_Assigned task_
Your answer should consist only of the lines below from the one with "load: load on" through the one with "Run 1, hour", copied exactly.

Start of Given entries

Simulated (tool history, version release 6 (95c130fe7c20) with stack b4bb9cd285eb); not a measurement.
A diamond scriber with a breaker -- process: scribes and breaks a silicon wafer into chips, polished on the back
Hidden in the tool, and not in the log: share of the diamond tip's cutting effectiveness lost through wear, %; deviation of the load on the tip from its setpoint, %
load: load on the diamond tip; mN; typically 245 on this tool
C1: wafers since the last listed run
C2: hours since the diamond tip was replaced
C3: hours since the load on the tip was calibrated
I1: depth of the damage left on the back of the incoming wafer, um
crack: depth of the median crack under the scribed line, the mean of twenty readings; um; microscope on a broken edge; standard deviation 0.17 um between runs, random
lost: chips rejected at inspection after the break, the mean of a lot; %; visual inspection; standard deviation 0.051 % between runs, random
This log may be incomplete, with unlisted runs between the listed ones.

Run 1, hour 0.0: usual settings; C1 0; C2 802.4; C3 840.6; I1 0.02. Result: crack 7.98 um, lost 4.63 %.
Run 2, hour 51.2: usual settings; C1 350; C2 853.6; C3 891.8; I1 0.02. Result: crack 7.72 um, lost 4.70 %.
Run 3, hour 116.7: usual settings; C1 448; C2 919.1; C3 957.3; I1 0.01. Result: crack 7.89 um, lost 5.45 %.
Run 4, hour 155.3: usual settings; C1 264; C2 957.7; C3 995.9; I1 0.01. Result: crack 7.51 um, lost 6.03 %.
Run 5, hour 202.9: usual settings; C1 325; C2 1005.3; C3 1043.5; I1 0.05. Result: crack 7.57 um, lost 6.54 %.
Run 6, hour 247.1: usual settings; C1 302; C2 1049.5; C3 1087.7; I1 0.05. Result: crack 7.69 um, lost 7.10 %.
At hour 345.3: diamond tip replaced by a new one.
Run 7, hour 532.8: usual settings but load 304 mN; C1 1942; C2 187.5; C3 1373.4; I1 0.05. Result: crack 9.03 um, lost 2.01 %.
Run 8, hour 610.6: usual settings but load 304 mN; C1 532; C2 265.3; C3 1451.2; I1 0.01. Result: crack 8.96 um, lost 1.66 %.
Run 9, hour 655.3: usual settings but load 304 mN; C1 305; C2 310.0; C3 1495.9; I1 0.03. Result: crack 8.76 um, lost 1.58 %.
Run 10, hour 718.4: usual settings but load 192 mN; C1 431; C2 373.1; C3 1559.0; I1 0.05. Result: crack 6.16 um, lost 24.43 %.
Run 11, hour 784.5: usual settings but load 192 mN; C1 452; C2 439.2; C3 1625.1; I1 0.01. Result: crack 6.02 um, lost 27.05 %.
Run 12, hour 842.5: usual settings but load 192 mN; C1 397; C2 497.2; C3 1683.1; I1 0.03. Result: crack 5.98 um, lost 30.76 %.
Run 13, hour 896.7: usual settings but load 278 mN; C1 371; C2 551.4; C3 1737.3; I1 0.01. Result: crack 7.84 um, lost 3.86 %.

End of Given entries

_Result_
load: load on the diamond tip; mN; typically 245 on this tool
C1: wafers since the last listed run
C2: hours since the diamond tip was replaced
C3: hours since the load on the tip was calibrated
I1: depth of the damage left on the back of the incoming wafer, um
crack: depth of the median crack under the scribed line, the mean of twenty readings; um; microscope on a broken edge; standard deviation 0.17 um between runs, random
lost: chips rejected at inspection after the break, the mean of a lot; %; visual inspection; standard deviation 0.051 % between runs, random
This log may be incomplete, with unlisted runs between the listed ones.

Run 1, hour 0.0: usual settings; C1 0; C2 802.4; C3 840.6; I1 0.02. Result: crack 7.98 um, lost 4.63 %.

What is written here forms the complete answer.